** Opening Data listing block **

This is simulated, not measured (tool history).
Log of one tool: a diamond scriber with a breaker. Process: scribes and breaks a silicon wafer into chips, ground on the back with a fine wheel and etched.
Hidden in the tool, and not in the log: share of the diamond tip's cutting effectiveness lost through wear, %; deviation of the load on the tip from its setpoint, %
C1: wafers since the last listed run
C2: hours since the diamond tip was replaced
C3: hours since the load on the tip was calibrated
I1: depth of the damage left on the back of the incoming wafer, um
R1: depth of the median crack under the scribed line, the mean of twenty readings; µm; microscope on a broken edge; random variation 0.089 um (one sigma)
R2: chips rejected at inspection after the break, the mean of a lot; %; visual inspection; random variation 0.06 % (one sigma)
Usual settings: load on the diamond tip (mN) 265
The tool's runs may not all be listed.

** Closing Data listing block **

Please reproduce the records above in their entirety, exactly as given.

This is simulated, not measured (tool history).
Log of one tool: a diamond scriber with a breaker. Process: scribes and breaks a silicon wafer into chips, ground on the back with a fine wheel and etched.
Hidden in the tool, and not in the log: share of the diamond tip's cutting effectiveness lost through wear, %; deviation of the load on the tip from its setpoint, %
C1: wafers since the last listed run
C2: hours since the diamond tip was replaced
C3: hours since the load on the tip was calibrated
I1: depth of the damage left on the back of the incoming wafer, um
R1: depth of the median crack under the scribed line, the mean of twenty readings; µm; microscope on a broken edge; random variation 0.089 um (one sigma)
R2: chips rejected at inspection after the break, the mean of a lot; %; visual inspection; random variation 0.06 % (one sigma)
Usual settings: load on the diamond tip (mN) 265
The tool's runs may not all be listed.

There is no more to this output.